### MATERIAL SUPPLIED ###

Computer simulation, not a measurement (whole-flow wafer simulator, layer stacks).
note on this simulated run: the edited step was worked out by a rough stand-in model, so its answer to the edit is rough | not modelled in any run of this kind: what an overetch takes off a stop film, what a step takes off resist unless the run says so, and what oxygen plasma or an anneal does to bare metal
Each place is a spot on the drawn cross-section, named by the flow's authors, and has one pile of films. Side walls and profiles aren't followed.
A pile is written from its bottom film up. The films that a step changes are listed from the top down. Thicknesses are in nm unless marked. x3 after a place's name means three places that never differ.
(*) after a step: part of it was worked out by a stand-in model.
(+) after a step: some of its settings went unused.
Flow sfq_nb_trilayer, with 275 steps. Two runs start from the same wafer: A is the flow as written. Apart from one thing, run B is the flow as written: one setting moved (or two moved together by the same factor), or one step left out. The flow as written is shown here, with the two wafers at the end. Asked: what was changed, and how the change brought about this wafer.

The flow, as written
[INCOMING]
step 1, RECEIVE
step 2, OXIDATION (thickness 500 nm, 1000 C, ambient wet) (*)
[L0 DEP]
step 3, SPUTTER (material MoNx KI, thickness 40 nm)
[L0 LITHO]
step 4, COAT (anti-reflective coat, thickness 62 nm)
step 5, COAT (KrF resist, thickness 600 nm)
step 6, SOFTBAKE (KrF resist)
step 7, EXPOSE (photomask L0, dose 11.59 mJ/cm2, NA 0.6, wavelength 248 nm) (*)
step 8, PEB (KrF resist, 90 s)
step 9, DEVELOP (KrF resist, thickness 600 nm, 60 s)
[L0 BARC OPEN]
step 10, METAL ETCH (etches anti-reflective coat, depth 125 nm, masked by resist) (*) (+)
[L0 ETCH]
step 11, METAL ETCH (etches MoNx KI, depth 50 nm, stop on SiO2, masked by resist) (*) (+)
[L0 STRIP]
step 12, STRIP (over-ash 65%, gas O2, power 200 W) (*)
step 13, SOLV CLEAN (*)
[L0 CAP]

###

_ACTION ITEM_
Transcribe the opening lines of the listing exactly, please. Stop after the line that contains "step 4, COAT".

_RESPONSE AREA_
Computer simulation, not a measurement (whole-flow wafer simulator, layer stacks).
note on this simulated run: the edited step was worked out by a rough stand-in model, so its answer to the edit is rough | not modelled in any run of this kind: what an overetch takes off a stop film, what a step takes off resist unless the run says so, and what oxygen plasma or an anneal does to bare metal
Each place is a spot on the drawn cross-section, named by the flow's authors, and has one pile of films. Side walls and profiles aren't followed.
A pile is written from its bottom film up. The films that a step changes are listed from the top down. Thicknesses are in nm unless marked. x3 after a place's name means three places that never differ.
(*) after a step: part of it was worked out by a stand-in model.
(+) after a step: some of its settings went unused.
Flow sfq_nb_trilayer, with 275 steps. Two runs start from the same wafer: A is the flow as written. Apart from one thing, run B is the flow as written: one setting moved (or two moved together by the same factor), or one step left out. The flow as written is shown here, with the two wafers at the end. Asked: what was changed, and how the change brought about this wafer.

The flow, as written
[INCOMING]
step 1, RECEIVE
step 2, OXIDATION (thickness 500 nm, 1000 C, ambient wet) (*)
[L0 DEP]
step 3, SPUTTER (material MoNx KI, thickness 40 nm)
[L0 LITHO]
step 4, COAT (anti-reflective coat, thickness 62 nm)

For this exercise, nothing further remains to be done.